» **Requirement**
Will you give every entry again exactly as it stands?

··········

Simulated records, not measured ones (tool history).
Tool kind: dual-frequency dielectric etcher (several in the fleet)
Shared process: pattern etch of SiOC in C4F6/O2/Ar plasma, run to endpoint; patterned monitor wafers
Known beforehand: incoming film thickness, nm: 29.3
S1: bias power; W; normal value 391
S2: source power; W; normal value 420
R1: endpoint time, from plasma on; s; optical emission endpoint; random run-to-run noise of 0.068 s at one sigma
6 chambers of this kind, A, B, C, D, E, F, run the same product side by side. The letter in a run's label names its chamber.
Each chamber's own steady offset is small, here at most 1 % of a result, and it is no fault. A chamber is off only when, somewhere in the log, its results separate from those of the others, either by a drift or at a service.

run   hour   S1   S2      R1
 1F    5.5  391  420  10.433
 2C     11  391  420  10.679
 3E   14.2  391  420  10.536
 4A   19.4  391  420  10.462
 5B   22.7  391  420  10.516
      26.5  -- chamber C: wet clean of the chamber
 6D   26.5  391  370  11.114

··········

» **Answer box**
Simulated records, not measured ones (tool history).
Tool kind: dual-frequency dielectric etcher (several in the fleet)
Shared process: pattern etch of SiOC in C4F6/O2/Ar plasma, run to endpoint; patterned monitor wafers
Known beforehand: incoming film thickness, nm: 29.3
S1: bias power; W; normal value 391
S2: source power; W; normal value 420
R1: endpoint time, from plasma on; s; optical emission endpoint; random run-to-run noise of 0.068 s at one sigma
6 chambers of this kind, A, B, C, D, E, F, run the same product side by side. The letter in a run's label names its chamber.
Each chamber's own steady offset is small, here at most 1 % of a result, and it is no fault. A chamber is off only when, somewhere in the log, its results separate from those of the others, either by a drift or at a service.

run   hour   S1   S2      R1
 1F    5.5  391  420  10.433
 2C     11  391  420  10.679
 3E   14.2  391  420  10.536
 4A   19.4  391  420  10.462
 5B   22.7  391  420  10.516
      26.5  -- chamber C: wet clean of the chamber
 6D   26.5  391  370  11.114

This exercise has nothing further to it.